DATA:
Segment Open

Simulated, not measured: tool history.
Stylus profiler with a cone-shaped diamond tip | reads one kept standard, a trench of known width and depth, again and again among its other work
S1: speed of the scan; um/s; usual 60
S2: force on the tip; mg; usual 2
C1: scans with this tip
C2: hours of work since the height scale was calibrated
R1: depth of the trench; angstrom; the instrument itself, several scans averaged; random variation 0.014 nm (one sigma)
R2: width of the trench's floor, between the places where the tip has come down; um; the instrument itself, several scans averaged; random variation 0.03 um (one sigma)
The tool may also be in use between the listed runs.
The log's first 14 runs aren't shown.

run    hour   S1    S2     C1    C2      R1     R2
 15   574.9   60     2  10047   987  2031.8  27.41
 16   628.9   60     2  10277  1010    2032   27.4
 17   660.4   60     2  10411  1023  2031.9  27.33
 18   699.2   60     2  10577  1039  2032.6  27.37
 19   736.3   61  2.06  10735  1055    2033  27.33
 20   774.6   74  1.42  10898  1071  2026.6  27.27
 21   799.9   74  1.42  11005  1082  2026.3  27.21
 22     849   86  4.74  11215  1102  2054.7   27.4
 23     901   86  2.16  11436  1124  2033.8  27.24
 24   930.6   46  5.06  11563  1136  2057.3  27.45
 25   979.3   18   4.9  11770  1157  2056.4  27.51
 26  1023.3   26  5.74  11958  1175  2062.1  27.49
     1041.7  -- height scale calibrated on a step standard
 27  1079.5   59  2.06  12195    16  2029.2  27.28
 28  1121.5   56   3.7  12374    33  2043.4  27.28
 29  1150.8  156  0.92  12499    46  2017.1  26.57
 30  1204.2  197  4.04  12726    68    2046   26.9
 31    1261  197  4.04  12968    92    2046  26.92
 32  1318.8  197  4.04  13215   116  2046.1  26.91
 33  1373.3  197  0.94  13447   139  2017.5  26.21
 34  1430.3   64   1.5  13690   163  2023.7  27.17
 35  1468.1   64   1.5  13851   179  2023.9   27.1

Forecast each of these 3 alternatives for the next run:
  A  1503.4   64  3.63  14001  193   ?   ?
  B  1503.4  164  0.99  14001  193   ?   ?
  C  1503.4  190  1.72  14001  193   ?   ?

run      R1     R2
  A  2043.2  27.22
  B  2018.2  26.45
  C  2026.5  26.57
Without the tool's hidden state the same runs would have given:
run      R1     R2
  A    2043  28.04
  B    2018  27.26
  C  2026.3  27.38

Segment Closed

EXERCISE: Copy, exactly and only, the lines above that begin with the one containing "S1: speed of the scan; um/s; usual 60" and finish with the one containing "R1: depth of".

TASK OUTPUT:
S1: speed of the scan; um/s; usual 60
S2: force on the tip; mg; usual 2
C1: scans with this tip
C2: hours of work since the height scale was calibrated
R1: depth of the trench; angstrom; the instrument itself, several scans averaged; random variation 0.014 nm (one sigma)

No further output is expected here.